ASSIGNMENT =>
Please write out the listing again, keeping every character the same.

GIVEN RECORDS =>
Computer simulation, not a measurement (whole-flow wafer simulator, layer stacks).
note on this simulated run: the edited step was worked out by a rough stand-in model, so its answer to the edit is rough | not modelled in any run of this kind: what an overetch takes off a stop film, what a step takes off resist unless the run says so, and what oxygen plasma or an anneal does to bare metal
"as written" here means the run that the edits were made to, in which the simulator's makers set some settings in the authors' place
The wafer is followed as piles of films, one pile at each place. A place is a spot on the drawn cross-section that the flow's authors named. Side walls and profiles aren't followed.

TASK RESPONSE =>
Computer simulation, not a measurement (whole-flow wafer simulator, layer stacks).
note on this simulated run: the edited step was worked out by a rough stand-in model, so its answer to the edit is rough | not modelled in any run of this kind: what an overetch takes off a stop film, what a step takes off resist unless the run says so, and what oxygen plasma or an anneal does to bare metal
"as written" here means the run that the edits were made to, in which the simulator's makers set some settings in the authors' place
The wafer is followed as piles of films, one pile at each place. A place is a spot on the drawn cross-section that the flow's authors named. Side walls and profiles aren't followed.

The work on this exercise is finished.